Material shown ::
=== Begin Enclosure ===

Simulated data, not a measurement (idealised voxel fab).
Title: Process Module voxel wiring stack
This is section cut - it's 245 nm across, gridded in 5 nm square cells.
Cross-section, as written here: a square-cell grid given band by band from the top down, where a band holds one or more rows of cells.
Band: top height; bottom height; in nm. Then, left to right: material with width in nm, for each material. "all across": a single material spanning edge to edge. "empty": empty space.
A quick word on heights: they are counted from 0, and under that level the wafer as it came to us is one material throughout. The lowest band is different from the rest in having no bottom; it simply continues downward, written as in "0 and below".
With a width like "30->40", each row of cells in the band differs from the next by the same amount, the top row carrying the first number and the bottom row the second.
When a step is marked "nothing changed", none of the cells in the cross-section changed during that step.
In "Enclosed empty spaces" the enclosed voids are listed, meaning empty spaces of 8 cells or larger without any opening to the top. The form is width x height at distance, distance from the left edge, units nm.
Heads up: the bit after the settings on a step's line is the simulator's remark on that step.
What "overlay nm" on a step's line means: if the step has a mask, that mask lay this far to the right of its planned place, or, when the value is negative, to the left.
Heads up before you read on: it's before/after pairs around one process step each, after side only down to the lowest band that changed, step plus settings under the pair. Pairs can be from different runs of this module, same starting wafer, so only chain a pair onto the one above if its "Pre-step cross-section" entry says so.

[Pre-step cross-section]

=== End Enclosure ===

Task item ::
Your answer should be the lines of the listing above between the line holding "A quick word" and the line holding "With a width", inclusive, restated word for word and alone.

Task output ::
A quick word on heights: they are counted from 0, and under that level the wafer as it came to us is one material throughout. The lowest band is different from the rest in having no bottom; it simply continues downward, written as in "0 and below".
With a width like "30->40", each row of cells in the band differs from the next by the same amount, the top row carrying the first number and the bottom row the second.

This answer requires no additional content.